WORK TASK: When you reach the line containing "quantity,unit,value", stop after it; until then, copy each line of the listing exactly, starting with the first.

LISTED ENTRIES:
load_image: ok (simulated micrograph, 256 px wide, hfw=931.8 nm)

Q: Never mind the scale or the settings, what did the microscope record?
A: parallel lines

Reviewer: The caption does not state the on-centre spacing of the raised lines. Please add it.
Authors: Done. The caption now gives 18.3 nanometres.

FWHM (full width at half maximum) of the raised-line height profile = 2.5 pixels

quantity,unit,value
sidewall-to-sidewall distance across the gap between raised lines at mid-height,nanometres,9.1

RESPONSE:
load_image: ok (simulated micrograph, 256 px wide, hfw=931.8 nm)

Q: Never mind the scale or the settings, what did the microscope record?
A: parallel lines

Reviewer: The caption does not state the on-centre spacing of the raised lines. Please add it.
Authors: Done. The caption now gives 18.3 nanometres.

FWHM (full width at half maximum) of the raised-line height profile = 2.5 pixels

quantity,unit,value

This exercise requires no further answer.